------------
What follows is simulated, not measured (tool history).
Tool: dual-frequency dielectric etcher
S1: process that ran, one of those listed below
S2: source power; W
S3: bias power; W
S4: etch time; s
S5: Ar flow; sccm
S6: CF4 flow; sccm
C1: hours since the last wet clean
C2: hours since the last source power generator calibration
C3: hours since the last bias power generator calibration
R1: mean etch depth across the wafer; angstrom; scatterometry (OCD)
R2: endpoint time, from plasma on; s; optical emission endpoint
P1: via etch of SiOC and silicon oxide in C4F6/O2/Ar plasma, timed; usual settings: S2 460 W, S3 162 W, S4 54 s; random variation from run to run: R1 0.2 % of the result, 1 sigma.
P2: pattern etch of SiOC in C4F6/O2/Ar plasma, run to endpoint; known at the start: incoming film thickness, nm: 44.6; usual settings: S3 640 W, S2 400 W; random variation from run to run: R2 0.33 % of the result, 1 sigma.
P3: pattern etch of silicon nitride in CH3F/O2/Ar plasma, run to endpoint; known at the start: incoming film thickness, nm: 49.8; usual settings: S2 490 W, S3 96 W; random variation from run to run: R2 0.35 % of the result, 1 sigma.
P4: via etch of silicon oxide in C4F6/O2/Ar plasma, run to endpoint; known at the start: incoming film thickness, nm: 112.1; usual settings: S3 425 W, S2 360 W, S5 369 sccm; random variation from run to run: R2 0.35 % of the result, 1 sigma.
------------

[WORK ITEM]
Everything in the listing should be written out again exactly.

[SOLUTION]
What follows is simulated, not measured (tool history).
Tool: dual-frequency dielectric etcher
S1: process that ran, one of those listed below
S2: source power; W
S3: bias power; W
S4: etch time; s
S5: Ar flow; sccm
S6: CF4 flow; sccm
C1: hours since the last wet clean
C2: hours since the last source power generator calibration
C3: hours since the last bias power generator calibration
R1: mean etch depth across the wafer; angstrom; scatterometry (OCD)
R2: endpoint time, from plasma on; s; optical emission endpoint
P1: via etch of SiOC and silicon oxide in C4F6/O2/Ar plasma, timed; usual settings: S2 460 W, S3 162 W, S4 54 s; random variation from run to run: R1 0.2 % of the result, 1 sigma.
P2: pattern etch of SiOC in C4F6/O2/Ar plasma, run to endpoint; known at the start: incoming film thickness, nm: 44.6; usual settings: S3 640 W, S2 400 W; random variation from run to run: R2 0.33 % of the result, 1 sigma.
P3: pattern etch of silicon nitride in CH3F/O2/Ar plasma, run to endpoint; known at the start: incoming film thickness, nm: 49.8; usual settings: S2 490 W, S3 96 W; random variation from run to run: R2 0.35 % of the result, 1 sigma.
P4: via etch of silicon oxide in C4F6/O2/Ar plasma, run to endpoint; known at the start: incoming film thickness, nm: 112.1; usual settings: S3 425 W, S2 360 W, S5 369 sccm; random variation from run to run: R2 0.35 % of the result, 1 sigma.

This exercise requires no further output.